### REQUIREMENT
Could you copy the whole listing below exactly as written?

### ENTRIES SUPPLIED
----------------------------------------

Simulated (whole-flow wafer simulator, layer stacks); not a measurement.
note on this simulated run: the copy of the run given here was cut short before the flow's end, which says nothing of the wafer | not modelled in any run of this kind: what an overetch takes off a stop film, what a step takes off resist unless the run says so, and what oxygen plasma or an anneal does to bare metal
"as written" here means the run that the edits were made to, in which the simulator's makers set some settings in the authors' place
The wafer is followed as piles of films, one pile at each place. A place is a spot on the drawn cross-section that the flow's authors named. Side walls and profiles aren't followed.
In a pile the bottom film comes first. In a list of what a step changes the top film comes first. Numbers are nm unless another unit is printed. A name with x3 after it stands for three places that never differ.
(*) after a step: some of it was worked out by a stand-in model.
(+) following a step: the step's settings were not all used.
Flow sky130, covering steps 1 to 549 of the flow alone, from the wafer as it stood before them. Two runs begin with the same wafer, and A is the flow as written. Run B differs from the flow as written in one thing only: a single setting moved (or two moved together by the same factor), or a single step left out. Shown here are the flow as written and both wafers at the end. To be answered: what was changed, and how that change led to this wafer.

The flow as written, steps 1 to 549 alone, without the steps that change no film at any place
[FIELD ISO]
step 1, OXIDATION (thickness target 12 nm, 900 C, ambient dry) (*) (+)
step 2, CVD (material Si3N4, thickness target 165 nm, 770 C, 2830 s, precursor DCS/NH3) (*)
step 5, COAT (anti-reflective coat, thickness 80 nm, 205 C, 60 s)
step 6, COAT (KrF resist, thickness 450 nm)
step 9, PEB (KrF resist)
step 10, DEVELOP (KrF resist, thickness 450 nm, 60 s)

----------------------------------------

### TASK OUTPUT
Simulated (whole-flow wafer simulator, layer stacks); not a measurement.
note on this simulated run: the copy of the run given here was cut short before the flow's end, which says nothing of the wafer | not modelled in any run of this kind: what an overetch takes off a stop film, what a step takes off resist unless the run says so, and what oxygen plasma or an anneal does to bare metal
"as written" here means the run that the edits were made to, in which the simulator's makers set some settings in the authors' place
The wafer is followed as piles of films, one pile at each place. A place is a spot on the drawn cross-section that the flow's authors named. Side walls and profiles aren't followed.
In a pile the bottom film comes first. In a list of what a step changes the top film comes first. Numbers are nm unless another unit is printed. A name with x3 after it stands for three places that never differ.
(*) after a step: some of it was worked out by a stand-in model.
(+) following a step: the step's settings were not all used.
Flow sky130, covering steps 1 to 549 of the flow alone, from the wafer as it stood before them. Two runs begin with the same wafer, and A is the flow as written. Run B differs from the flow as written in one thing only: a single setting moved (or two moved together by the same factor), or a single step left out. Shown here are the flow as written and both wafers at the end. To be answered: what was changed, and how that change led to this wafer.

The flow as written, steps 1 to 549 alone, without the steps that change no film at any place
[FIELD ISO]
step 1, OXIDATION (thickness target 12 nm, 900 C, ambient dry) (*) (+)
step 2, CVD (material Si3N4, thickness target 165 nm, 770 C, 2830 s, precursor DCS/NH3) (*)
step 5, COAT (anti-reflective coat, thickness 80 nm, 205 C, 60 s)
step 6, COAT (KrF resist, thickness 450 nm)
step 9, PEB (KrF resist)
step 10, DEVELOP (KrF resist, thickness 450 nm, 60 s)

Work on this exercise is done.